Work item
Write out, without any change, the lines in the material below that run from the line with "1 | OXIDATION" through the line with "17 | CLEAN |", both included.

Excerpted records
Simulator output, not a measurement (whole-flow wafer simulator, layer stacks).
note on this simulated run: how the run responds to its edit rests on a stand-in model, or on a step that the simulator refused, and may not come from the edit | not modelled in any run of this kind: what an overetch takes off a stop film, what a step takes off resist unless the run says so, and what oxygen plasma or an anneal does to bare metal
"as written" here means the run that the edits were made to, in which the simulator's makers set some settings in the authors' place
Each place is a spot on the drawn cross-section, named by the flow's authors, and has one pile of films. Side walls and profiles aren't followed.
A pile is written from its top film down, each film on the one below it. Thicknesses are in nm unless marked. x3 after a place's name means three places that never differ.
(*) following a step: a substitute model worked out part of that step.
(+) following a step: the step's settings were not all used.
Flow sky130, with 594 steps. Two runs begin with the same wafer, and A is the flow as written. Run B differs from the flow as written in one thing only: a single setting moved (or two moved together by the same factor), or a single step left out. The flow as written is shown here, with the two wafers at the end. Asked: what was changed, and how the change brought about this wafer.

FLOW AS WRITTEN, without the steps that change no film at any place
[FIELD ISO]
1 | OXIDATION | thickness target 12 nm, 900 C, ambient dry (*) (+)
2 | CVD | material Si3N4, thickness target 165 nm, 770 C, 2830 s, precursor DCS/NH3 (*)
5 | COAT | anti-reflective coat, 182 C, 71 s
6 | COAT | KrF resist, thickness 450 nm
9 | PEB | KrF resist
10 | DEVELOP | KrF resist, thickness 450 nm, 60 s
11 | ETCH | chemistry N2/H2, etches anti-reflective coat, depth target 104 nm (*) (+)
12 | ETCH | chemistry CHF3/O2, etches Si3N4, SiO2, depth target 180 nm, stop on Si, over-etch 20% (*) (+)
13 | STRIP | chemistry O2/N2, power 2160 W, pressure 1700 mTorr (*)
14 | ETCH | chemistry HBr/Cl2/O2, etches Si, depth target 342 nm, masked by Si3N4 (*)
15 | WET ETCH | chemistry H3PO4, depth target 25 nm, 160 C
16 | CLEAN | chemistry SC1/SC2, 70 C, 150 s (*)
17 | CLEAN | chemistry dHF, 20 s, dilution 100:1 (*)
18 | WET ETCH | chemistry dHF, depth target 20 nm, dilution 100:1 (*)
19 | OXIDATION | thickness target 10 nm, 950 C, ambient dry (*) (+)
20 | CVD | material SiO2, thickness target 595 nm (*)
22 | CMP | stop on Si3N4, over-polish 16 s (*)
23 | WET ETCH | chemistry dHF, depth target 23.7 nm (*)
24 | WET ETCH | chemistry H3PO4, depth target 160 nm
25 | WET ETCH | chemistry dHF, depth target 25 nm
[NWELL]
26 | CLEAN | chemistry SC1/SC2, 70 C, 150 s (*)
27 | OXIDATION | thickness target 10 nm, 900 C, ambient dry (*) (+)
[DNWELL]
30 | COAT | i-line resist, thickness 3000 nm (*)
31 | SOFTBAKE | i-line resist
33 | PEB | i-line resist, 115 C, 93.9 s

Written reply
1 | OXIDATION | thickness target 12 nm, 900 C, ambient dry (*) (+)
2 | CVD | material Si3N4, thickness target 165 nm, 770 C, 2830 s, precursor DCS/NH3 (*)
5 | COAT | anti-reflective coat, 182 C, 71 s
6 | COAT | KrF resist, thickness 450 nm
9 | PEB | KrF resist
10 | DEVELOP | KrF resist, thickness 450 nm, 60 s
11 | ETCH | chemistry N2/H2, etches anti-reflective coat, depth target 104 nm (*) (+)
12 | ETCH | chemistry CHF3/O2, etches Si3N4, SiO2, depth target 180 nm, stop on Si, over-etch 20% (*) (+)
13 | STRIP | chemistry O2/N2, power 2160 W, pressure 1700 mTorr (*)
14 | ETCH | chemistry HBr/Cl2/O2, etches Si, depth target 342 nm, masked by Si3N4 (*)
15 | WET ETCH | chemistry H3PO4, depth target 25 nm, 160 C
16 | CLEAN | chemistry SC1/SC2, 70 C, 150 s (*)
17 | CLEAN | chemistry dHF, 20 s, dilution 100:1 (*)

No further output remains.